+ + + +
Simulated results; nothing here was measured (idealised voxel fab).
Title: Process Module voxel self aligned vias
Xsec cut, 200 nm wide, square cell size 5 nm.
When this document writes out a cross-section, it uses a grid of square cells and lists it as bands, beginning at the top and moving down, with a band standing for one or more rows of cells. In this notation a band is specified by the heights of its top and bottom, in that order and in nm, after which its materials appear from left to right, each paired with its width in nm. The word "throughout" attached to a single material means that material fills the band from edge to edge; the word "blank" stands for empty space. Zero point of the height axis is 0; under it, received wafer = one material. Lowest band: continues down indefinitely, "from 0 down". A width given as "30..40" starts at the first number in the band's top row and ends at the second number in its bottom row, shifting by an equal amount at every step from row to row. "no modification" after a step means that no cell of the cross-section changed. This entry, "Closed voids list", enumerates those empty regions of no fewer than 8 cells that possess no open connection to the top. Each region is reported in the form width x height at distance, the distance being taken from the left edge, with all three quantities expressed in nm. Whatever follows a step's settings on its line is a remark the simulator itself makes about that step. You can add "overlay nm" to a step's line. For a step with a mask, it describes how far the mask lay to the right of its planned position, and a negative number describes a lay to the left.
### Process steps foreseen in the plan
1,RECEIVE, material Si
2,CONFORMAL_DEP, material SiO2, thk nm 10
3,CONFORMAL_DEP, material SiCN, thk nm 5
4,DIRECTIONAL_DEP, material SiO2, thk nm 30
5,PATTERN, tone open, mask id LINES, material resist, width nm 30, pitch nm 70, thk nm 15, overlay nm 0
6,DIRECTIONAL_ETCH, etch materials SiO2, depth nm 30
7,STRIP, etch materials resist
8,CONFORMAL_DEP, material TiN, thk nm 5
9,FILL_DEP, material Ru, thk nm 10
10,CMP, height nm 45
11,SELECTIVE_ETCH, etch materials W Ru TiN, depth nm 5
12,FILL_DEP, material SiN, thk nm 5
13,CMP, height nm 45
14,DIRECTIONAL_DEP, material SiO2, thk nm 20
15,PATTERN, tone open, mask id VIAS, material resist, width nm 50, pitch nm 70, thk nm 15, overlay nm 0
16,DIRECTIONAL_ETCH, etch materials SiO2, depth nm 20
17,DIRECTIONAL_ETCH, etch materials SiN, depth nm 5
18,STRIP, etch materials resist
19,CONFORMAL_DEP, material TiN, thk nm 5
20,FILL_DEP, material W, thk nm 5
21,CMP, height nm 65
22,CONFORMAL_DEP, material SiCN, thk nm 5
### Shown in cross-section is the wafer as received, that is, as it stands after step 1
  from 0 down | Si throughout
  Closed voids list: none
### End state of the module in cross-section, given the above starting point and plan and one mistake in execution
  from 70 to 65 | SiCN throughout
+ + + +

* Required action:
Beginning at the first line of the data above, retype each line until you reach the line containing "Xsec cut, 200 nm wide, square cell size 5 nm.", and include that one too. Add nothing else.

* Expected answer:
Simulated results; nothing here was measured (idealised voxel fab).
Title: Process Module voxel self aligned vias
Xsec cut, 200 nm wide, square cell size 5 nm.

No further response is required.